#### [WORK TASK]
The lines to extract run from the first line of the entries through the line that contains "- the gauge"; reproduce exactly those lines and no others.

──────── GIVEN RECORDS ────────

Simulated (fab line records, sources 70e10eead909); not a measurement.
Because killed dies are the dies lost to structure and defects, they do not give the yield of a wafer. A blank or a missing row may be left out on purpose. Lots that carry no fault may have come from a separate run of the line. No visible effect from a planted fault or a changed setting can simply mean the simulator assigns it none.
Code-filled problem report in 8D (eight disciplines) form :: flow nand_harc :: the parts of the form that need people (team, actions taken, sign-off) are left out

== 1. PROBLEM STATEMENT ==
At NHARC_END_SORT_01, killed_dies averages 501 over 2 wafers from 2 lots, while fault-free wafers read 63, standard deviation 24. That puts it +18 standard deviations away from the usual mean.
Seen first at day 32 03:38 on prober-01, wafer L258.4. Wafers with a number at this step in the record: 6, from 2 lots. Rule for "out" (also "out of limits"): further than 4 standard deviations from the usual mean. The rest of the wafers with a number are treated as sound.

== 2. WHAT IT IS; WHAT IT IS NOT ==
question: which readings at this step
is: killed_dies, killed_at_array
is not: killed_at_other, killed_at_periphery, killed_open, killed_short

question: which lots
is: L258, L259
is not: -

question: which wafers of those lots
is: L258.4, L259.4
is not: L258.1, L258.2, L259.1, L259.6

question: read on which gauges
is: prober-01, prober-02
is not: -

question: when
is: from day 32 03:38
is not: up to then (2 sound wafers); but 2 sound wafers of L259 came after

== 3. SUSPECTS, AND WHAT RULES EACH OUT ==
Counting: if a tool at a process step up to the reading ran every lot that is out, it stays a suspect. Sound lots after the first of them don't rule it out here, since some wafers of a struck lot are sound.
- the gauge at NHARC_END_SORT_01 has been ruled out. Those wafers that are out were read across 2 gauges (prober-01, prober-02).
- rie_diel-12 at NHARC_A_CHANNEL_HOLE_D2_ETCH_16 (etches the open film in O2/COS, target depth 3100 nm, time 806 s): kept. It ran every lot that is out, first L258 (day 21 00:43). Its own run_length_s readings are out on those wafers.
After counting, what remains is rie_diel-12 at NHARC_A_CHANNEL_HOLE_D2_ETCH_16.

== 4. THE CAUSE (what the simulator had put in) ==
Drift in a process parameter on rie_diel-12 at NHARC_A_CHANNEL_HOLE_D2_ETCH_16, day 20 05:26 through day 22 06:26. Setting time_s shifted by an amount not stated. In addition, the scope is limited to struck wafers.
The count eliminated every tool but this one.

────────

#### [WRITTEN RESPONSE]
Simulated (fab line records, sources 70e10eead909); not a measurement.
Because killed dies are the dies lost to structure and defects, they do not give the yield of a wafer. A blank or a missing row may be left out on purpose. Lots that carry no fault may have come from a separate run of the line. No visible effect from a planted fault or a changed setting can simply mean the simulator assigns it none.
Code-filled problem report in 8D (eight disciplines) form :: flow nand_harc :: the parts of the form that need people (team, actions taken, sign-off) are left out

== 1. PROBLEM STATEMENT ==
At NHARC_END_SORT_01, killed_dies averages 501 over 2 wafers from 2 lots, while fault-free wafers read 63, standard deviation 24. That puts it +18 standard deviations away from the usual mean.
Seen first at day 32 03:38 on prober-01, wafer L258.4. Wafers with a number at this step in the record: 6, from 2 lots. Rule for "out" (also "out of limits"): further than 4 standard deviations from the usual mean. The rest of the wafers with a number are treated as sound.

== 2. WHAT IT IS; WHAT IT IS NOT ==
question: which readings at this step
is: killed_dies, killed_at_array
is not: killed_at_other, killed_at_periphery, killed_open, killed_short

question: which lots
is: L258, L259
is not: -

question: which wafers of those lots
is: L258.4, L259.4
is not: L258.1, L258.2, L259.1, L259.6

question: read on which gauges
is: prober-01, prober-02
is not: -

question: when
is: from day 32 03:38
is not: up to then (2 sound wafers); but 2 sound wafers of L259 came after

== 3. SUSPECTS, AND WHAT RULES EACH OUT ==
Counting: if a tool at a process step up to the reading ran every lot that is out, it stays a suspect. Sound lots after the first of them don't rule it out here, since some wafers of a struck lot are sound.
- the gauge at NHARC_END_SORT_01 has been ruled out. Those wafers that are out were read across 2 gauges (prober-01, prober-02).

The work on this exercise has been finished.